* Requirement: The entries below contain a stretch that opens with the line containing "SKY_METAL4_SPUTTER_02: material AlCu, target" and closes with the line containing "then, 1 step"; set down that stretch exactly, both ends included, and nothing else.

* Material shown:

═══

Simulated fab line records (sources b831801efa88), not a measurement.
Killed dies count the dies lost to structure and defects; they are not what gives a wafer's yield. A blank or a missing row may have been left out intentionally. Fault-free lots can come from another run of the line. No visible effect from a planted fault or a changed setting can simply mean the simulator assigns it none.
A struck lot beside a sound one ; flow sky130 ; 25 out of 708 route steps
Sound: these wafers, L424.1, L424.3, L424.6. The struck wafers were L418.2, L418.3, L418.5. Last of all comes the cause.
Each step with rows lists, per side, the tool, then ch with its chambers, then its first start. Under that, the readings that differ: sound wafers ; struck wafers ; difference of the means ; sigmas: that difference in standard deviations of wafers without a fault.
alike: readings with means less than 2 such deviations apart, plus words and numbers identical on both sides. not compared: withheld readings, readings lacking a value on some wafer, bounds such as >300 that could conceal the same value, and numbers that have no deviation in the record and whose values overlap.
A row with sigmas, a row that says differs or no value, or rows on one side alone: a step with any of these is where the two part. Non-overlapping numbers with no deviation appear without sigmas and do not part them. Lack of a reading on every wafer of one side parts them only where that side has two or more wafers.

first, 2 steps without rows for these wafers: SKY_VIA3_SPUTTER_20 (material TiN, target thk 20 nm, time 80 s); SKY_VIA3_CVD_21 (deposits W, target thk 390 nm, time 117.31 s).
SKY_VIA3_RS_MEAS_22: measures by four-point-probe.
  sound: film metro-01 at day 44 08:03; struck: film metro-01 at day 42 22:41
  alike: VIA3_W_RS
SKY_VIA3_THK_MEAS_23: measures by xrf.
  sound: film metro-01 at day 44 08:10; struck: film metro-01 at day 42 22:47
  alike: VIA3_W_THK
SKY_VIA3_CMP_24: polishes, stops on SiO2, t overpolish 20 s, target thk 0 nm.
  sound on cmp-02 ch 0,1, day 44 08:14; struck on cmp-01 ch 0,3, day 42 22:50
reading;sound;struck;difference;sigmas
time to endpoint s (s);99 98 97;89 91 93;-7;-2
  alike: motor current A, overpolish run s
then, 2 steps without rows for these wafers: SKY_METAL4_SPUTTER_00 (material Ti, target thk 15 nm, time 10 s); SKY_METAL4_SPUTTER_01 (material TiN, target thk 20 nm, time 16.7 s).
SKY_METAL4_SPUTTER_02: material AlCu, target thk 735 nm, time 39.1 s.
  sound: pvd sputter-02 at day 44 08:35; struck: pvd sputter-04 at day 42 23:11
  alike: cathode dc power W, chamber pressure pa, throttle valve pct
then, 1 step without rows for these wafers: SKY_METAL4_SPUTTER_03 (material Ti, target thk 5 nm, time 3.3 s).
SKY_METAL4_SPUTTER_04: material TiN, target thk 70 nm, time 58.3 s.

═══

* Task output:
SKY_METAL4_SPUTTER_02: material AlCu, target thk 735 nm, time 39.1 s.
  sound: pvd sputter-02 at day 44 08:35; struck: pvd sputter-04 at day 42 23:11
  alike: cathode dc power W, chamber pressure pa, throttle valve pct
then, 1 step without rows for these wafers: SKY_METAL4_SPUTTER_03 (material Ti, target thk 5 nm, time 3.3 s).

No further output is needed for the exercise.